== Segment start ==

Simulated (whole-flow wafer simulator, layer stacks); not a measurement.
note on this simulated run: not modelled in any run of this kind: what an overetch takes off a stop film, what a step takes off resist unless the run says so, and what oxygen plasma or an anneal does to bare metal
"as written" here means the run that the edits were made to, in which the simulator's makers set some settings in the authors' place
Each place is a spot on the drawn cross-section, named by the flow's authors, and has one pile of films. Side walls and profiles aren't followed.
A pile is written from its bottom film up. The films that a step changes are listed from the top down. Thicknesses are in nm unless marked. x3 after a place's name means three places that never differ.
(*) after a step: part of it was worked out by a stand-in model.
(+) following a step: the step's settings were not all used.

== Segment end ==

* **Requirement**: Please transcribe the data shown above in full, exactly as it stands.

* **Problem solution**:
Simulated (whole-flow wafer simulator, layer stacks); not a measurement.
note on this simulated run: not modelled in any run of this kind: what an overetch takes off a stop film, what a step takes off resist unless the run says so, and what oxygen plasma or an anneal does to bare metal
"as written" here means the run that the edits were made to, in which the simulator's makers set some settings in the authors' place
Each place is a spot on the drawn cross-section, named by the flow's authors, and has one pile of films. Side walls and profiles aren't followed.
A pile is written from its bottom film up. The films that a step changes are listed from the top down. Thicknesses are in nm unless marked. x3 after a place's name means three places that never differ.
(*) after a step: part of it was worked out by a stand-in model.
(+) following a step: the step's settings were not all used.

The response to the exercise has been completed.